> _REQUIRED ACTION_:
With the line containing "6A,1.462,299.15,110,30,69.970,119.80" as the start and the line containing "13A,4.008,299.15,110,30,69.989,117.45" as the end, transcribe that span of the entries below exactly, including both.

> _DATA EXTRACT_:
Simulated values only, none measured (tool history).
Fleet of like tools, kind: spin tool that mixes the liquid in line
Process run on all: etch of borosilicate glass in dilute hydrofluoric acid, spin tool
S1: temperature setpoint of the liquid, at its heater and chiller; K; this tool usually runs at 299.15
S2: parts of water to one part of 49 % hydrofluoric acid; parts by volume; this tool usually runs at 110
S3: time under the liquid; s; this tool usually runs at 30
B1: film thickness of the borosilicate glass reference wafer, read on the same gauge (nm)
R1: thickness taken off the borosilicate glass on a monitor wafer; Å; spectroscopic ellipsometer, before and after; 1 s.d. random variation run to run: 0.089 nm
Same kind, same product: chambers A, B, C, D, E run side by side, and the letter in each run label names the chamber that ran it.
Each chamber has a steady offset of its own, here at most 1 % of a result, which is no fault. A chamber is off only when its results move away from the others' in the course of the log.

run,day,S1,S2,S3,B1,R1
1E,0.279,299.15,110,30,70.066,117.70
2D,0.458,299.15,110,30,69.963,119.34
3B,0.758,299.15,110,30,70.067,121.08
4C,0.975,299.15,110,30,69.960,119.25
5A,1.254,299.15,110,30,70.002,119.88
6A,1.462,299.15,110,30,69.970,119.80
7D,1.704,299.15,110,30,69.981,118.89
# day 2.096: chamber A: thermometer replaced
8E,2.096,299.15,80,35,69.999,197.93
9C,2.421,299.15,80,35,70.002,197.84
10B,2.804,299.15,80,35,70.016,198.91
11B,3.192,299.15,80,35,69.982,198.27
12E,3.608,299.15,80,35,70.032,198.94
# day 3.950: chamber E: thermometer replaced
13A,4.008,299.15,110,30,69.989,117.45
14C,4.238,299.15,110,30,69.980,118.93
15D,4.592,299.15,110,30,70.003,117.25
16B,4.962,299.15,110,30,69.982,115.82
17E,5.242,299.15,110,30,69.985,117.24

> _ANSWER SPACE_:
6A,1.462,299.15,110,30,69.970,119.80
7D,1.704,299.15,110,30,69.981,118.89
# day 2.096: chamber A: thermometer replaced
8E,2.096,299.15,80,35,69.999,197.93
9C,2.421,299.15,80,35,70.002,197.84
10B,2.804,299.15,80,35,70.016,198.91
11B,3.192,299.15,80,35,69.982,198.27
12E,3.608,299.15,80,35,70.032,198.94
# day 3.950: chamber E: thermometer replaced
13A,4.008,299.15,110,30,69.989,117.45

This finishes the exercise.